ASSIGNED TASK →
Output the entries below exactly, from the first line to the line holding "The level at", both included.

━━ DATASET EXCERPTS ━━
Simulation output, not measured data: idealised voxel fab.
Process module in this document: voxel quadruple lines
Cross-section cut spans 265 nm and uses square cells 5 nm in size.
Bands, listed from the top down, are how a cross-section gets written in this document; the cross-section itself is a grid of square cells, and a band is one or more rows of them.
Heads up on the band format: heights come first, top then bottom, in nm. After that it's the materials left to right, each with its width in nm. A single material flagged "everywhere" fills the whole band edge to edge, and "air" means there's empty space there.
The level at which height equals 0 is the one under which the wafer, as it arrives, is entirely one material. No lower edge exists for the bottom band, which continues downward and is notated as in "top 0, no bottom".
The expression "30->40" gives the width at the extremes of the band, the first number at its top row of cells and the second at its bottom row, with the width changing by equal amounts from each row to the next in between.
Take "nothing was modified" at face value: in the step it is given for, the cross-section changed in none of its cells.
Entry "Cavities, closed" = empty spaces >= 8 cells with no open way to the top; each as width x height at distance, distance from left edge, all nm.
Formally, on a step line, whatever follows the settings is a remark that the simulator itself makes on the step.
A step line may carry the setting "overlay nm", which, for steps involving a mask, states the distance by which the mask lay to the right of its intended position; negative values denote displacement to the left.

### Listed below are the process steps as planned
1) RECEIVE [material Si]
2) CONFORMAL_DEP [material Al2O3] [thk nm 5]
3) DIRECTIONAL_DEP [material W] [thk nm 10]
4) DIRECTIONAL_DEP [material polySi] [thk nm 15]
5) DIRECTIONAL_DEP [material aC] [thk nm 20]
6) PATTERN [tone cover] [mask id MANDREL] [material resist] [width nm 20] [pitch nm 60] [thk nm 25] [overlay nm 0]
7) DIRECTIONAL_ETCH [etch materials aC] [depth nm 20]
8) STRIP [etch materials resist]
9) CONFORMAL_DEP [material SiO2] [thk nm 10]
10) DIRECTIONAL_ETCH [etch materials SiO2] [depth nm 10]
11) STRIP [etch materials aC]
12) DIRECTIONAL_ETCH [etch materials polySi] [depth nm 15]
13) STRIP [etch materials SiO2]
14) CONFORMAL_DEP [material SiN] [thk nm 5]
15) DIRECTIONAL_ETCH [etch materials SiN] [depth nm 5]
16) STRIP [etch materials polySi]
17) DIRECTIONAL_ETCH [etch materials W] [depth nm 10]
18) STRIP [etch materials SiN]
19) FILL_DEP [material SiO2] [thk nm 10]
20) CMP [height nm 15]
━━━

EXERCISE ANSWER →
Simulation output, not measured data: idealised voxel fab.
Process module in this document: voxel quadruple lines
Cross-section cut spans 265 nm and uses square cells 5 nm in size.
Bands, listed from the top down, are how a cross-section gets written in this document; the cross-section itself is a grid of square cells, and a band is one or more rows of them.
Heads up on the band format: heights come first, top then bottom, in nm. After that it's the materials left to right, each with its width in nm. A single material flagged "everywhere" fills the whole band edge to edge, and "air" means there's empty space there.
The level at which height equals 0 is the one under which the wafer, as it arrives, is entirely one material. No lower edge exists for the bottom band, which continues downward and is notated as in "top 0, no bottom".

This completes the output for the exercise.